▶ Requirement: Start at the first line of the listing below. Write out each line exactly, stopping after the one that contains "3 | OXIDATION".

▶ Excerpted records:
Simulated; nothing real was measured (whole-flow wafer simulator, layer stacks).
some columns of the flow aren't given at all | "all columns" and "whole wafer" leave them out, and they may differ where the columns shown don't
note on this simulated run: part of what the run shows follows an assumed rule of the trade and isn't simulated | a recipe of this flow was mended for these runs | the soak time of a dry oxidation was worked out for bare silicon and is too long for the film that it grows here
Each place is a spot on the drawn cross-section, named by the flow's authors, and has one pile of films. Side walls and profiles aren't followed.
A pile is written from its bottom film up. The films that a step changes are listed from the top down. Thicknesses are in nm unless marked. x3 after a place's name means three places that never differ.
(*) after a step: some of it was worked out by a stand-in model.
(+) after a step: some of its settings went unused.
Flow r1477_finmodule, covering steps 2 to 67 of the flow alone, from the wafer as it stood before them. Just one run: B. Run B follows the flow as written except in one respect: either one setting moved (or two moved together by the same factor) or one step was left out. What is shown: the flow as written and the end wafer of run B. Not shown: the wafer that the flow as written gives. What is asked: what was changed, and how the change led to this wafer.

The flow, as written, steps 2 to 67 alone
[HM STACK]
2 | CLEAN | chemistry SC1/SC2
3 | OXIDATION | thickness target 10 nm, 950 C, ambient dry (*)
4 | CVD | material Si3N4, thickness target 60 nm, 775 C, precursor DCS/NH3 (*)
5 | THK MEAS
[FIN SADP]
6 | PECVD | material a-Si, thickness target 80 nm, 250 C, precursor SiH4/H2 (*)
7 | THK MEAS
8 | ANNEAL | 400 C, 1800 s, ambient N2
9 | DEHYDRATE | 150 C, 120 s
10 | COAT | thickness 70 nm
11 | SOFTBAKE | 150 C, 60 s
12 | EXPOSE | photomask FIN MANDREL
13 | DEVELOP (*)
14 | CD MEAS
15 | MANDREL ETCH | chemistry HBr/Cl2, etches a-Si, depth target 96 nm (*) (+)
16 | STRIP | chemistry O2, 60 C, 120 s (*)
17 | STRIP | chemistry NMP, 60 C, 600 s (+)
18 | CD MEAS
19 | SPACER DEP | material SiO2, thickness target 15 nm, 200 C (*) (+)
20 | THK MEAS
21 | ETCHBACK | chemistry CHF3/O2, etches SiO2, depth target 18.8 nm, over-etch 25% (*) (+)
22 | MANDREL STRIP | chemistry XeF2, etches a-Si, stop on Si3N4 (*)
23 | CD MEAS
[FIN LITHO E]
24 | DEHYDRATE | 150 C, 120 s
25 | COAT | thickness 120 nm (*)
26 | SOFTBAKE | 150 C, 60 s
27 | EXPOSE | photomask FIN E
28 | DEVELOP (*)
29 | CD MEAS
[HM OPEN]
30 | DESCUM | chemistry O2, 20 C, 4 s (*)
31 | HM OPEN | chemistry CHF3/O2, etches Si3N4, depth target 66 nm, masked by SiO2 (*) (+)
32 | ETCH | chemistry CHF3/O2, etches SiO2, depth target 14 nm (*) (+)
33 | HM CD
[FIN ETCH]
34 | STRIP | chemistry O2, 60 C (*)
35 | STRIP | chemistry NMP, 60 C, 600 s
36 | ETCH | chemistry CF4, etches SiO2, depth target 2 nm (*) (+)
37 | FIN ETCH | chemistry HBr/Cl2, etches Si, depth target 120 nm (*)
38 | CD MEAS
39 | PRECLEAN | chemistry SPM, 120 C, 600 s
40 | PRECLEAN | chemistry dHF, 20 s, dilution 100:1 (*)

▶ Exercise result:
Simulated; nothing real was measured (whole-flow wafer simulator, layer stacks).
some columns of the flow aren't given at all | "all columns" and "whole wafer" leave them out, and they may differ where the columns shown don't
note on this simulated run: part of what the run shows follows an assumed rule of the trade and isn't simulated | a recipe of this flow was mended for these runs | the soak time of a dry oxidation was worked out for bare silicon and is too long for the film that it grows here
Each place is a spot on the drawn cross-section, named by the flow's authors, and has one pile of films. Side walls and profiles aren't followed.
A pile is written from its bottom film up. The films that a step changes are listed from the top down. Thicknesses are in nm unless marked. x3 after a place's name means three places that never differ.
(*) after a step: some of it was worked out by a stand-in model.
(+) after a step: some of its settings went unused.
Flow r1477_finmodule, covering steps 2 to 67 of the flow alone, from the wafer as it stood before them. Just one run: B. Run B follows the flow as written except in one respect: either one setting moved (or two moved together by the same factor) or one step was left out. What is shown: the flow as written and the end wafer of run B. Not shown: the wafer that the flow as written gives. What is asked: what was changed, and how the change led to this wafer.

The flow, as written, steps 2 to 67 alone
[HM STACK]
2 | CLEAN | chemistry SC1/SC2
3 | OXIDATION | thickness target 10 nm, 950 C, ambient dry (*)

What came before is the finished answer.